● Work request:
Keeping every word the same, return the listing from its first line until the line holding "1100000000000001" has been returned as well.

------------------------
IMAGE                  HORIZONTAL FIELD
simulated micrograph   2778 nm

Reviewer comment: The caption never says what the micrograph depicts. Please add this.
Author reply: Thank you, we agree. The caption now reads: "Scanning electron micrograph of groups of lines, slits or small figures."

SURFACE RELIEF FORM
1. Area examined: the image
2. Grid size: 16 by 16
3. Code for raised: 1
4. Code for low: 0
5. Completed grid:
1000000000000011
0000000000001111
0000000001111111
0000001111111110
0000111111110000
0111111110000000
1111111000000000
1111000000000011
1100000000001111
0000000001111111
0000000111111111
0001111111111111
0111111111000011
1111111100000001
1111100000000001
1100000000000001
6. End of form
------------------------

● Exercise response:
IMAGE                  HORIZONTAL FIELD
simulated micrograph   2778 nm

Reviewer comment: The caption never says what the micrograph depicts. Please add this.
Author reply: Thank you, we agree. The caption now reads: "Scanning electron micrograph of groups of lines, slits or small figures."

SURFACE RELIEF FORM
1. Area examined: the image
2. Grid size: 16 by 16
3. Code for raised: 1
4. Code for low: 0
5. Completed grid:
1000000000000011
0000000000001111
0000000001111111
0000001111111110
0000111111110000
0111111110000000
1111111000000000
1111000000000011
1100000000001111
0000000001111111
0000000111111111
0001111111111111
0111111111000011
1111111100000001
1111100000000001
1100000000000001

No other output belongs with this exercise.